• WORK ITEM
Every entry that appears below is to be output exactly.

• INFORMATION PROVIDED
====================

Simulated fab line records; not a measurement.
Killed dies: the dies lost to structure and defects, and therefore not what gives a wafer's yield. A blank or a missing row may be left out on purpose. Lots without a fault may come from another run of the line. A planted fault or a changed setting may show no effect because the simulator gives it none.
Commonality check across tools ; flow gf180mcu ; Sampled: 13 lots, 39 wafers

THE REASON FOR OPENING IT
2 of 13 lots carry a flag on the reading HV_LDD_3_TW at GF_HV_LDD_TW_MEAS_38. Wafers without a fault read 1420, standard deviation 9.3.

====================

• ANSWER BOX
Simulated fab line records; not a measurement.
Killed dies: the dies lost to structure and defects, and therefore not what gives a wafer's yield. A blank or a missing row may be left out on purpose. Lots without a fault may come from another run of the line. A planted fault or a changed setting may show no effect because the simulator gives it none.
Commonality check across tools ; flow gf180mcu ; Sampled: 13 lots, 39 wafers

THE REASON FOR OPENING IT
2 of 13 lots carry a flag on the reading HV_LDD_3_TW at GF_HV_LDD_TW_MEAS_38. Wafers without a fault read 1420, standard deviation 9.3.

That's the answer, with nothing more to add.